**Assignment:**
From the entries below, please output exactly the lines starting at the one containing "1 op RECEIVE | material Si" and ending at the one containing "closed voids: none", both included.

**Data for review:**
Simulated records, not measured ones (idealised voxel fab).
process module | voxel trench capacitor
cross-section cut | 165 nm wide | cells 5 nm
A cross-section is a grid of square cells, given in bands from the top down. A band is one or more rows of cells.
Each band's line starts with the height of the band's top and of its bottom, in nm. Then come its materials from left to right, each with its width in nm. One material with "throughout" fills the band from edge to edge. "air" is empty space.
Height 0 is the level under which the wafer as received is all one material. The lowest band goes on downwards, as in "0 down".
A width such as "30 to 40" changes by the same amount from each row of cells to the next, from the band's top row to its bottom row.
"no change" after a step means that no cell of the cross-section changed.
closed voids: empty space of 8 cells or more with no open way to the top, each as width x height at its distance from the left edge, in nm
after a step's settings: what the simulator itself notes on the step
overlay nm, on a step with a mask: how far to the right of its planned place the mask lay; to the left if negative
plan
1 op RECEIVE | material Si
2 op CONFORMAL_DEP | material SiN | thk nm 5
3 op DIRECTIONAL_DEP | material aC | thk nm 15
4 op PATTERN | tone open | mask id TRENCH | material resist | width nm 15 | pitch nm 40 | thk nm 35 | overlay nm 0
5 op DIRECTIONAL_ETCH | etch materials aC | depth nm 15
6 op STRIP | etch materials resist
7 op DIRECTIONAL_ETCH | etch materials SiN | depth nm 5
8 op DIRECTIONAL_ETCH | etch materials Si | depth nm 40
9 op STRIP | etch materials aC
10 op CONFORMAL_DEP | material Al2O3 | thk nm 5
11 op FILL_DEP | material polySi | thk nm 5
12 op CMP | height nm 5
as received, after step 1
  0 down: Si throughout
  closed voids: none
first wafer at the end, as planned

**Exercise response:**
1 op RECEIVE | material Si
2 op CONFORMAL_DEP | material SiN | thk nm 5
3 op DIRECTIONAL_DEP | material aC | thk nm 15
4 op PATTERN | tone open | mask id TRENCH | material resist | width nm 15 | pitch nm 40 | thk nm 35 | overlay nm 0
5 op DIRECTIONAL_ETCH | etch materials aC | depth nm 15
6 op STRIP | etch materials resist
7 op DIRECTIONAL_ETCH | etch materials SiN | depth nm 5
8 op DIRECTIONAL_ETCH | etch materials Si | depth nm 40
9 op STRIP | etch materials aC
10 op CONFORMAL_DEP | material Al2O3 | thk nm 5
11 op FILL_DEP | material polySi | thk nm 5
12 op CMP | height nm 5
as received, after step 1
  0 down: Si throughout
  closed voids: none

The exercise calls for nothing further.